Data for analysis:

┄┄┄┄┄┄┄┄┄┄┄┄┄┄┄┄┄┄┄┄

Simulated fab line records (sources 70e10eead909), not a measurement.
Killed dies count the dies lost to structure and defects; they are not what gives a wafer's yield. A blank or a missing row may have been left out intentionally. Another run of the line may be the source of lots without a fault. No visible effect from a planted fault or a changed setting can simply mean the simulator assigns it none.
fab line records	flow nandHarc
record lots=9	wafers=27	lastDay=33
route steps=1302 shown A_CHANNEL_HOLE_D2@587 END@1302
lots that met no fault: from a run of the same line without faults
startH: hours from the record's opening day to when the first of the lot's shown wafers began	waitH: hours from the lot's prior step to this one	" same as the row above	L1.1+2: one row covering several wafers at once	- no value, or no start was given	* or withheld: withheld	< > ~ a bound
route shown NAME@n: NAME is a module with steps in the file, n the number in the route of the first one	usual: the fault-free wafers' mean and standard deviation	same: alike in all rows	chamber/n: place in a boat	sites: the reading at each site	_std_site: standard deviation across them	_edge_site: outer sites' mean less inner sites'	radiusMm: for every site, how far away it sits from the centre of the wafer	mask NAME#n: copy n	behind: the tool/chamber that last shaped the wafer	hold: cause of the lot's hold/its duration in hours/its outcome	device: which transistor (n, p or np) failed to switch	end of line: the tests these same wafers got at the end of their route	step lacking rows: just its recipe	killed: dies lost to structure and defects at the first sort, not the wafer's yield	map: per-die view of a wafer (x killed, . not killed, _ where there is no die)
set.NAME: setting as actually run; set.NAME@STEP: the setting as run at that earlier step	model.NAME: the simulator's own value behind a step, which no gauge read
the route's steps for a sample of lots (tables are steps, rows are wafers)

┄┄┄┄┄┄┄┄┄┄┄┄┄┄┄┄┄┄┄┄

Work request:
Output, from the data above, the lines from the line with "Killed dies count" to the line with "startH: hours from" exactly as they stand, both ends included and nothing else.

Expected answer:
Killed dies count the dies lost to structure and defects; they are not what gives a wafer's yield. A blank or a missing row may have been left out intentionally. Another run of the line may be the source of lots without a fault. No visible effect from a planted fault or a changed setting can simply mean the simulator assigns it none.
fab line records	flow nandHarc
record lots=9	wafers=27	lastDay=33
route steps=1302 shown A_CHANNEL_HOLE_D2@587 END@1302
lots that met no fault: from a run of the same line without faults
startH: hours from the record's opening day to when the first of the lot's shown wafers began	waitH: hours from the lot's prior step to this one	" same as the row above	L1.1+2: one row covering several wafers at once	- no value, or no start was given	* or withheld: withheld	< > ~ a bound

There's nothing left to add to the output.